▸ Entries shown:
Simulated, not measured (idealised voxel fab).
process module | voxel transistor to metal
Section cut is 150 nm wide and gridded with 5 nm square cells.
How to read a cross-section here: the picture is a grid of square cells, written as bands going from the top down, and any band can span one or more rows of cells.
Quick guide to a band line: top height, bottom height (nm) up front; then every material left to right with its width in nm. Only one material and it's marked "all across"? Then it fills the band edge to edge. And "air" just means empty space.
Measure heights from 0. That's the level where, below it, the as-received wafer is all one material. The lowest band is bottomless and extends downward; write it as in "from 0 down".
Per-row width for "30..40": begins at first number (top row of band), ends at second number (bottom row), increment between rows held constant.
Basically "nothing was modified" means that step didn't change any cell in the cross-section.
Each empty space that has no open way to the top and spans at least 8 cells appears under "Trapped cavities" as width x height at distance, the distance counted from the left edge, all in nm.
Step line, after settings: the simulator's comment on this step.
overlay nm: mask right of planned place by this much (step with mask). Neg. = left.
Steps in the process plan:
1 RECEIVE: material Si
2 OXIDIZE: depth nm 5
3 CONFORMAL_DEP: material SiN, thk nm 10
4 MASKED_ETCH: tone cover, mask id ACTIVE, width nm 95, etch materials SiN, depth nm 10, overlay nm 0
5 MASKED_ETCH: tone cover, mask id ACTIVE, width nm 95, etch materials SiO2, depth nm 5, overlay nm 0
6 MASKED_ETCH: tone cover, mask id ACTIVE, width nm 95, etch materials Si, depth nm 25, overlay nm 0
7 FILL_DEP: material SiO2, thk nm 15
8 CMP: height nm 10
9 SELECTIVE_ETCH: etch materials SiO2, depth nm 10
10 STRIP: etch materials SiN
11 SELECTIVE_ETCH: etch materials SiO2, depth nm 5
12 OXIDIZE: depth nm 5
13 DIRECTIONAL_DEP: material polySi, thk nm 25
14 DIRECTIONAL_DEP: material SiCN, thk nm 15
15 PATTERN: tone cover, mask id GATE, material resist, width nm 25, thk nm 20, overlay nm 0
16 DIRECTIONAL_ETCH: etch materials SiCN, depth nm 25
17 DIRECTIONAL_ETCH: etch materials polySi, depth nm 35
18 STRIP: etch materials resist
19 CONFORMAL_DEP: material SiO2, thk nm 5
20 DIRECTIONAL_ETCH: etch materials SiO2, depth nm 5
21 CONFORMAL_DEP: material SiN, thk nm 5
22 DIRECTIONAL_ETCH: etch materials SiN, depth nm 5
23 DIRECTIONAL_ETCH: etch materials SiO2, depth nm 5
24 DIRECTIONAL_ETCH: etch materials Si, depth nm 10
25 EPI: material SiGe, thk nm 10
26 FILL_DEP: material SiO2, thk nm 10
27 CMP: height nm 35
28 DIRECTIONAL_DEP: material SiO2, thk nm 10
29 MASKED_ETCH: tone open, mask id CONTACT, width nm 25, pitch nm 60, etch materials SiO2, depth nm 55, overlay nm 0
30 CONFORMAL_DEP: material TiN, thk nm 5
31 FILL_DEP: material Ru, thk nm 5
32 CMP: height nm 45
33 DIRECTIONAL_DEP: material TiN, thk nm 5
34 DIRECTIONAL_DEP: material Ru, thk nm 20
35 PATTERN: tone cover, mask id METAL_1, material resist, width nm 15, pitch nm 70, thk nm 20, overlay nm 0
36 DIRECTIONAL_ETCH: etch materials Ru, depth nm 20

▸ Exercise: A word-for-word copy of the lines above from the one with "8 CMP: height nm 10" through the one with "23 DIRECTIONAL_ETCH: etch", inclusive, is the only output wanted.

▸ Written reply:
8 CMP: height nm 10
9 SELECTIVE_ETCH: etch materials SiO2, depth nm 10
10 STRIP: etch materials SiN
11 SELECTIVE_ETCH: etch materials SiO2, depth nm 5
12 OXIDIZE: depth nm 5
13 DIRECTIONAL_DEP: material polySi, thk nm 25
14 DIRECTIONAL_DEP: material SiCN, thk nm 15
15 PATTERN: tone cover, mask id GATE, material resist, width nm 25, thk nm 20, overlay nm 0
16 DIRECTIONAL_ETCH: etch materials SiCN, depth nm 25
17 DIRECTIONAL_ETCH: etch materials polySi, depth nm 35
18 STRIP: etch materials resist
19 CONFORMAL_DEP: material SiO2, thk nm 5
20 DIRECTIONAL_ETCH: etch materials SiO2, depth nm 5
21 CONFORMAL_DEP: material SiN, thk nm 5
22 DIRECTIONAL_ETCH: etch materials SiN, depth nm 5
23 DIRECTIONAL_ETCH: etch materials SiO2, depth nm 5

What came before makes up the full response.